- Material supplied -

==============================

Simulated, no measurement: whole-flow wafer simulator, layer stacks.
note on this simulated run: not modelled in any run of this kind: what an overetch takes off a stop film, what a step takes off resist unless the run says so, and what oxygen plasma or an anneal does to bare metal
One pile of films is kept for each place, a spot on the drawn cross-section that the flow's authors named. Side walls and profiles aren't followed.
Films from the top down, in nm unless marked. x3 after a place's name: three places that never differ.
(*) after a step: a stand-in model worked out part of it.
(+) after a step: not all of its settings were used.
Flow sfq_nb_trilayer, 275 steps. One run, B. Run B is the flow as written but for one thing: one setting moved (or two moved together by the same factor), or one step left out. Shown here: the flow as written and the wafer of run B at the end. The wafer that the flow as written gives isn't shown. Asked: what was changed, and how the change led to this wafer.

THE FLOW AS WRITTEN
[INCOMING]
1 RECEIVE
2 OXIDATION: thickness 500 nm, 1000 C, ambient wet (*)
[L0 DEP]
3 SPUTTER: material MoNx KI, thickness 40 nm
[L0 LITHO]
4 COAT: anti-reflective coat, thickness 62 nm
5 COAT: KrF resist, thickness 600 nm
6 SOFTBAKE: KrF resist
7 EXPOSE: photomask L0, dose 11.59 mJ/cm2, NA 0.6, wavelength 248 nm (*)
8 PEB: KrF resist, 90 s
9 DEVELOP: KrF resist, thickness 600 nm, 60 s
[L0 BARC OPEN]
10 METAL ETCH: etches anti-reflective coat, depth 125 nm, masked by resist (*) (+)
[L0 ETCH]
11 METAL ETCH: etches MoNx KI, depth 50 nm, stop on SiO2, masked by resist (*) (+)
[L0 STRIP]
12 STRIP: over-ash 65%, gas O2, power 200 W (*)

==============================

- Assigned task -
Your answer should be exactly the lines of the data above, from the first through the line containing "note on this".

- Your solution -
Simulated, no measurement: whole-flow wafer simulator, layer stacks.
note on this simulated run: not modelled in any run of this kind: what an overetch takes off a stop film, what a step takes off resist unless the run says so, and what oxygen plasma or an anneal does to bare metal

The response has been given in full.